*REQUIREMENT*:
The answer must be every record below, reproduced exactly.

*DATA FOR REVIEW*:
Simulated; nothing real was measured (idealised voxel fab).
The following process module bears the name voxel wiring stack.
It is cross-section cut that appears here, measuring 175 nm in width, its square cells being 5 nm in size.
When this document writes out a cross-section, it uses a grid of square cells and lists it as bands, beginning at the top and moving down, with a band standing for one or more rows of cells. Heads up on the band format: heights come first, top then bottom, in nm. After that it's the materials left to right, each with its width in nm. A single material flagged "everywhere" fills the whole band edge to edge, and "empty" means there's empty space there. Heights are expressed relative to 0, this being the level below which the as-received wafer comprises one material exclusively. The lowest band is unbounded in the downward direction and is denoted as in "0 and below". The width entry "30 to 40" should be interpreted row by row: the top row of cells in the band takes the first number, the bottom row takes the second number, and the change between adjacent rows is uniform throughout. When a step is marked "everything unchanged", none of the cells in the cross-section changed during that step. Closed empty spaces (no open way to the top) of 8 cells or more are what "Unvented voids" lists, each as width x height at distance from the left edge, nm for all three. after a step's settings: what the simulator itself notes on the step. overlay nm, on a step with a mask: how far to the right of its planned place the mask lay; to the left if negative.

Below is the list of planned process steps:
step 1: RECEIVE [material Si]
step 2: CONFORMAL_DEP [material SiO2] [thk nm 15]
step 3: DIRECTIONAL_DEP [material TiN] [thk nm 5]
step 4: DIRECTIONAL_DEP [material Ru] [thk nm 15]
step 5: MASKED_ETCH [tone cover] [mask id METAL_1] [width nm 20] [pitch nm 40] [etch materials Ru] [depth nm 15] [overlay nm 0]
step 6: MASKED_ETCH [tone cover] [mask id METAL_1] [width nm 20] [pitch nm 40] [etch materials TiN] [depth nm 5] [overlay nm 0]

*EXERCISE RESULT*:
Simulated; nothing real was measured (idealised voxel fab).
The following process module bears the name voxel wiring stack.
It is cross-section cut that appears here, measuring 175 nm in width, its square cells being 5 nm in size.
When this document writes out a cross-section, it uses a grid of square cells and lists it as bands, beginning at the top and moving down, with a band standing for one or more rows of cells. Heads up on the band format: heights come first, top then bottom, in nm. After that it's the materials left to right, each with its width in nm. A single material flagged "everywhere" fills the whole band edge to edge, and "empty" means there's empty space there. Heights are expressed relative to 0, this being the level below which the as-received wafer comprises one material exclusively. The lowest band is unbounded in the downward direction and is denoted as in "0 and below". The width entry "30 to 40" should be interpreted row by row: the top row of cells in the band takes the first number, the bottom row takes the second number, and the change between adjacent rows is uniform throughout. When a step is marked "everything unchanged", none of the cells in the cross-section changed during that step. Closed empty spaces (no open way to the top) of 8 cells or more are what "Unvented voids" lists, each as width x height at distance from the left edge, nm for all three. after a step's settings: what the simulator itself notes on the step. overlay nm, on a step with a mask: how far to the right of its planned place the mask lay; to the left if negative.

Below is the list of planned process steps:
step 1: RECEIVE [material Si]
step 2: CONFORMAL_DEP [material SiO2] [thk nm 15]
step 3: DIRECTIONAL_DEP [material TiN] [thk nm 5]
step 4: DIRECTIONAL_DEP [material Ru] [thk nm 15]
step 5: MASKED_ETCH [tone cover] [mask id METAL_1] [width nm 20] [pitch nm 40] [etch materials Ru] [depth nm 15] [overlay nm 0]
step 6: MASKED_ETCH [tone cover] [mask id METAL_1] [width nm 20] [pitch nm 40] [etch materials TiN] [depth nm 5] [overlay nm 0]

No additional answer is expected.